Action item: When the line with "lots, 23 wafers read" is reached, include it and stop; before that, copy each line of the listing exactly from the first.

Provided data:
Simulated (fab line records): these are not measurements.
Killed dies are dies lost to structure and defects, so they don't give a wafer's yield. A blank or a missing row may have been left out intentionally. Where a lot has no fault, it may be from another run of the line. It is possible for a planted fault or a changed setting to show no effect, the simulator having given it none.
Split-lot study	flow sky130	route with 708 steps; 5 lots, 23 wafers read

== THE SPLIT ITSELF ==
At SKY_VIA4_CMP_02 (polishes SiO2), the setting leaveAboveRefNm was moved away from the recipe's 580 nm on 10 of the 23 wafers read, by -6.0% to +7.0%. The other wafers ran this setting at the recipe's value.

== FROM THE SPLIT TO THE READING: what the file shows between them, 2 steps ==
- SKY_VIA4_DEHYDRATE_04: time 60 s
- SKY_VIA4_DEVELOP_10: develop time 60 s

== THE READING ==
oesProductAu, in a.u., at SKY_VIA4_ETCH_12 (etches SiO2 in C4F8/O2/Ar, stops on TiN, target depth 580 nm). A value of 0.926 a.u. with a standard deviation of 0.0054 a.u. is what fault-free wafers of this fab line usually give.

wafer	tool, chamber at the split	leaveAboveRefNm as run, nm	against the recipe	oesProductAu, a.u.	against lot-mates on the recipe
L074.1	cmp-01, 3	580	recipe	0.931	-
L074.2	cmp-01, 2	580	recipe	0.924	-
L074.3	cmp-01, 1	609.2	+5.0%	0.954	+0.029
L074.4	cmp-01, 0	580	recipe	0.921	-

Response:
Simulated (fab line records): these are not measurements.
Killed dies are dies lost to structure and defects, so they don't give a wafer's yield. A blank or a missing row may have been left out intentionally. Where a lot has no fault, it may be from another run of the line. It is possible for a planted fault or a changed setting to show no effect, the simulator having given it none.
Split-lot study	flow sky130	route with 708 steps; 5 lots, 23 wafers read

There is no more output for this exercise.